TASK ITEM
Only the lines from the first line of the material below to the line containing "Initial facts: fixed", inclusive, should be copied, each exactly as written.

DATA PROVIDED
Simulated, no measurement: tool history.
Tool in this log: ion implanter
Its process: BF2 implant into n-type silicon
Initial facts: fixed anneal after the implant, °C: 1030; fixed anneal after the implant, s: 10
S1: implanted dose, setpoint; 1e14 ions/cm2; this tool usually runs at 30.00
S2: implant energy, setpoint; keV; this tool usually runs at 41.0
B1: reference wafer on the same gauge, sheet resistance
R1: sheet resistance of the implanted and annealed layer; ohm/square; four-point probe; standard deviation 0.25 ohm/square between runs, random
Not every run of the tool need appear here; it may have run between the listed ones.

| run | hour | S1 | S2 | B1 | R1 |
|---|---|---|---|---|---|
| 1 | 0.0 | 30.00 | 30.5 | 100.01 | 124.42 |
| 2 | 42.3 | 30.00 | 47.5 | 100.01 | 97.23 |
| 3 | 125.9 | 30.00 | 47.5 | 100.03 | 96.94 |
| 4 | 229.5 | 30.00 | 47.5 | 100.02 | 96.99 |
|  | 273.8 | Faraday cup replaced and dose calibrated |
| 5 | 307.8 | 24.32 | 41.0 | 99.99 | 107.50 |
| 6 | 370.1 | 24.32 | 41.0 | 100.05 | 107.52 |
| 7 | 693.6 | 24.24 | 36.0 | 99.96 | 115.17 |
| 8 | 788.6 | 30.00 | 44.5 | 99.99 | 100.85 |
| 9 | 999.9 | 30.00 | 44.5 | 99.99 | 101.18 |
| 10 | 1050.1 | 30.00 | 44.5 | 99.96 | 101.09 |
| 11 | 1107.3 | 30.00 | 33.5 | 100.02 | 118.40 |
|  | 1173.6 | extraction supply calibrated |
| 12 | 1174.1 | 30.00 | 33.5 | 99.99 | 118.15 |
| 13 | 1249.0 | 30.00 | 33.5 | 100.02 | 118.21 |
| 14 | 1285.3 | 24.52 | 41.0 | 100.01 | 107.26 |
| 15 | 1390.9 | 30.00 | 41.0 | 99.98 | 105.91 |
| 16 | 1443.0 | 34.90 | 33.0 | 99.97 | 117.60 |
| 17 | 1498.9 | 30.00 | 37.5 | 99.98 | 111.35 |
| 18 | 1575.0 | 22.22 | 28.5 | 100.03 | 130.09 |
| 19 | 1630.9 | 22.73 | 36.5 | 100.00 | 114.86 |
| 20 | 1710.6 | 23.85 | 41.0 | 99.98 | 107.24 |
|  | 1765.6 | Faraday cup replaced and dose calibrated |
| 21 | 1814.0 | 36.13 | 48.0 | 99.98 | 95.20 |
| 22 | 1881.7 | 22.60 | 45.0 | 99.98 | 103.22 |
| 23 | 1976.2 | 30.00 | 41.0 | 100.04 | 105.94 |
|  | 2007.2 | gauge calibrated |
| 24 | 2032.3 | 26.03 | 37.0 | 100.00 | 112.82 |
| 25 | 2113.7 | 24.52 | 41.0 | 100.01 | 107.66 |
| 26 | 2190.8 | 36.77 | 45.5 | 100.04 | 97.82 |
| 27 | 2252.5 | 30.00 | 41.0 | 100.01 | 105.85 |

ANSWER AREA
Simulated, no measurement: tool history.
Tool in this log: ion implanter
Its process: BF2 implant into n-type silicon
Initial facts: fixed anneal after the implant, °C: 1030; fixed anneal after the implant, s: 10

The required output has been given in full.